Reproduce the listing below word for word.

────

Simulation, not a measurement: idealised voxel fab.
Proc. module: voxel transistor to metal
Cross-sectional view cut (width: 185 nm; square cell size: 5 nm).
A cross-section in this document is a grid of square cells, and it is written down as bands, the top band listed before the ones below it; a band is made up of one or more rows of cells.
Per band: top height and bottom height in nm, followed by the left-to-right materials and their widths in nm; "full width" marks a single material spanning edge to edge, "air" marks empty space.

────

» Answer space:
Simulation, not a measurement: idealised voxel fab.
Proc. module: voxel transistor to metal
Cross-sectional view cut (width: 185 nm; square cell size: 5 nm).
A cross-section in this document is a grid of square cells, and it is written down as bands, the top band listed before the ones below it; a band is made up of one or more rows of cells.
Per band: top height and bottom height in nm, followed by the left-to-right materials and their widths in nm; "full width" marks a single material spanning edge to edge, "air" marks empty space.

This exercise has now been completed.